## REQUIREMENT
In the listing below, start your output at the line with "Units: clear_s in s" and end it after the line with "A small constant", copying every line exactly.

(DATA EXTRACT begins)
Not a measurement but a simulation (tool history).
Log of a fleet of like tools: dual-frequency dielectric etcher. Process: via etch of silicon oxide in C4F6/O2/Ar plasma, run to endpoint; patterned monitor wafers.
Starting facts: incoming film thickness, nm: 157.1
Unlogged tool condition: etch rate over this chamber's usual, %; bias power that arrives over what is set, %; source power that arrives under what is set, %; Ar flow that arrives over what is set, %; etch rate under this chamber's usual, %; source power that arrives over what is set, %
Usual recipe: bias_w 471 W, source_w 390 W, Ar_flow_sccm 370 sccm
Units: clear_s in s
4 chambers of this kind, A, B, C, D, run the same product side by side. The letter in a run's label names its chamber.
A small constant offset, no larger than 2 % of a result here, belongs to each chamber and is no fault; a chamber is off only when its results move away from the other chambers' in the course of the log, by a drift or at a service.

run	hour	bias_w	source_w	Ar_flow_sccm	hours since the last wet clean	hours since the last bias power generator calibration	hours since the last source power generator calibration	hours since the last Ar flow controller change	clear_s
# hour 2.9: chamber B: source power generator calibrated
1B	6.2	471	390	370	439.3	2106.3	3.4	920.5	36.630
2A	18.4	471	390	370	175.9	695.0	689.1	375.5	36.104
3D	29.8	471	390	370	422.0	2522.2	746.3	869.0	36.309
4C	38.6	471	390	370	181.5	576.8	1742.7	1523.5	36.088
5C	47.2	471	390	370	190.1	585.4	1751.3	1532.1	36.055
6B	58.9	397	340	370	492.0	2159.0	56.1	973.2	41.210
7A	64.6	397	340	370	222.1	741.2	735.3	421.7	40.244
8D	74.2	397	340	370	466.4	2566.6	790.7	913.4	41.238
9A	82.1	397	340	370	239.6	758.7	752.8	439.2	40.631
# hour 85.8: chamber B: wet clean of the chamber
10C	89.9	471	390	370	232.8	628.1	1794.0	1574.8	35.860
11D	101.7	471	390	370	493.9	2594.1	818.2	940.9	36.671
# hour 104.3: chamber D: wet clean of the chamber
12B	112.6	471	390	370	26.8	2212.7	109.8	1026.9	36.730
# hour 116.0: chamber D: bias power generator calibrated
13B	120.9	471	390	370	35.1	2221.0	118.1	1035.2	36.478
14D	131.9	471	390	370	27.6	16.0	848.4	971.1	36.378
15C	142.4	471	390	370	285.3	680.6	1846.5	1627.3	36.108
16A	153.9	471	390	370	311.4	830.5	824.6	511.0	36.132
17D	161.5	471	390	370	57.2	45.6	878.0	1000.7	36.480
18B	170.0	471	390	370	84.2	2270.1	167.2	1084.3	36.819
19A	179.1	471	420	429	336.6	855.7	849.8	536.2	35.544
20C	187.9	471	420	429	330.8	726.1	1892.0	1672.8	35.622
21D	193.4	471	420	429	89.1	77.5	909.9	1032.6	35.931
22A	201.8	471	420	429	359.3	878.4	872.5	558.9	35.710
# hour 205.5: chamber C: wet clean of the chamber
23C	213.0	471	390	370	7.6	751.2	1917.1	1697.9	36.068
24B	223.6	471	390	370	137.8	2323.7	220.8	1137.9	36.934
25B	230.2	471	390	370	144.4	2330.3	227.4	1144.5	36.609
(DATA EXTRACT ends)

## EXPECTED ANSWER
Units: clear_s in s
4 chambers of this kind, A, B, C, D, run the same product side by side. The letter in a run's label names its chamber.
A small constant offset, no larger than 2 % of a result here, belongs to each chamber and is no fault; a chamber is off only when its results move away from the other chambers' in the course of the log, by a drift or at a service.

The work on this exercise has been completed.